● Requirement
The lines from the start of the data up to and including the one with "run 2 hour=21.2" should be returned exactly, and nothing else.

● Study material
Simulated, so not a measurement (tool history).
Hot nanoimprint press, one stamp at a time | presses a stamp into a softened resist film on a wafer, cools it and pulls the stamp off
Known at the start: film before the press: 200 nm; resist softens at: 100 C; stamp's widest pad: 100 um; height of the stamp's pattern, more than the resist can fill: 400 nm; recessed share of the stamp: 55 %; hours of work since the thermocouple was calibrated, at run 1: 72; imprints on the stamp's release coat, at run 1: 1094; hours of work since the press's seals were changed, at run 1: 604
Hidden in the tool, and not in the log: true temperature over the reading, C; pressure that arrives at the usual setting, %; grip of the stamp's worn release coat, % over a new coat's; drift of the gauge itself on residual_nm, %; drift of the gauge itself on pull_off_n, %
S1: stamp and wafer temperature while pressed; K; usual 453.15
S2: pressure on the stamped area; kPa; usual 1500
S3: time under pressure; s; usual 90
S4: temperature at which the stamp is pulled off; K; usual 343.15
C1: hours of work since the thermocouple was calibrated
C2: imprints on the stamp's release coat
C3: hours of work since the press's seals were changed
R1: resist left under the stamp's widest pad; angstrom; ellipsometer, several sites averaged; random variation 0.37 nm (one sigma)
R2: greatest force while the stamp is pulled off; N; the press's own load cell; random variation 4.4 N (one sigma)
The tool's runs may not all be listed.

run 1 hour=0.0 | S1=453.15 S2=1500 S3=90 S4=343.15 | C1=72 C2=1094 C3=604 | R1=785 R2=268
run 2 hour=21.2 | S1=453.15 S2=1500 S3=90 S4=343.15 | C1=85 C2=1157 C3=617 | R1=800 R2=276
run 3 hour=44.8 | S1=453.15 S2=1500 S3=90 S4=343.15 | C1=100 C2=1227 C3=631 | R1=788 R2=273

● Answer box
Simulated, so not a measurement (tool history).
Hot nanoimprint press, one stamp at a time | presses a stamp into a softened resist film on a wafer, cools it and pulls the stamp off
Known at the start: film before the press: 200 nm; resist softens at: 100 C; stamp's widest pad: 100 um; height of the stamp's pattern, more than the resist can fill: 400 nm; recessed share of the stamp: 55 %; hours of work since the thermocouple was calibrated, at run 1: 72; imprints on the stamp's release coat, at run 1: 1094; hours of work since the press's seals were changed, at run 1: 604
Hidden in the tool, and not in the log: true temperature over the reading, C; pressure that arrives at the usual setting, %; grip of the stamp's worn release coat, % over a new coat's; drift of the gauge itself on residual_nm, %; drift of the gauge itself on pull_off_n, %
S1: stamp and wafer temperature while pressed; K; usual 453.15
S2: pressure on the stamped area; kPa; usual 1500
S3: time under pressure; s; usual 90
S4: temperature at which the stamp is pulled off; K; usual 343.15
C1: hours of work since the thermocouple was calibrated
C2: imprints on the stamp's release coat
C3: hours of work since the press's seals were changed
R1: resist left under the stamp's widest pad; angstrom; ellipsometer, several sites averaged; random variation 0.37 nm (one sigma)
R2: greatest force while the stamp is pulled off; N; the press's own load cell; random variation 4.4 N (one sigma)
The tool's runs may not all be listed.

run 1 hour=0.0 | S1=453.15 S2=1500 S3=90 S4=343.15 | C1=72 C2=1094 C3=604 | R1=785 R2=268
run 2 hour=21.2 | S1=453.15 S2=1500 S3=90 S4=343.15 | C1=85 C2=1157 C3=617 | R1=800 R2=276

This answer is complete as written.